▶ **Dataset excerpts**
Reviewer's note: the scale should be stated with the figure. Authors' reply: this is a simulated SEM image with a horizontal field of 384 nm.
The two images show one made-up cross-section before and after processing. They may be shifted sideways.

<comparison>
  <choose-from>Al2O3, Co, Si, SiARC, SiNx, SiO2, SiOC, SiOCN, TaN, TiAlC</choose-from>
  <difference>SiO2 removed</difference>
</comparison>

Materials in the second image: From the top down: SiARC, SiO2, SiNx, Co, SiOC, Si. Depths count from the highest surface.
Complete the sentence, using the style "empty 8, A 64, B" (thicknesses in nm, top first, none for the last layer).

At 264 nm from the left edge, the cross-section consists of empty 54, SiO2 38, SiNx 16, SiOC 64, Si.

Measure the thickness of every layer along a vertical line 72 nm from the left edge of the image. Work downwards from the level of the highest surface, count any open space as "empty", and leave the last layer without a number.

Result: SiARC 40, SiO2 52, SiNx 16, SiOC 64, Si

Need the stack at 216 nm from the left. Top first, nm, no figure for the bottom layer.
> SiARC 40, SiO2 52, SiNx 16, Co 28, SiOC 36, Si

▶ **Work order**
Beginning at the line with "SiOCN, TaN, TiAlC</choose-from>" and stopping after the line with "Need the stack", please write out every line of the data above exactly and nothing else.

▶ **Exercise output**
  <choose-from>Al2O3, Co, Si, SiARC, SiNx, SiO2, SiOC, SiOCN, TaN, TiAlC</choose-from>
  <difference>SiO2 removed</difference>
</comparison>

Materials in the second image: From the top down: SiARC, SiO2, SiNx, Co, SiOC, Si. Depths count from the highest surface.
Complete the sentence, using the style "empty 8, A 64, B" (thicknesses in nm, top first, none for the last layer).

At 264 nm from the left edge, the cross-section consists of empty 54, SiO2 38, SiNx 16, SiOC 64, Si.

Measure the thickness of every layer along a vertical line 72 nm from the left edge of the image. Work downwards from the level of the highest surface, count any open space as "empty", and leave the last layer without a number.

Result: SiARC 40, SiO2 52, SiNx 16, SiOC 64, Si

Need the stack at 216 nm from the left. Top first, nm, no figure for the bottom layer.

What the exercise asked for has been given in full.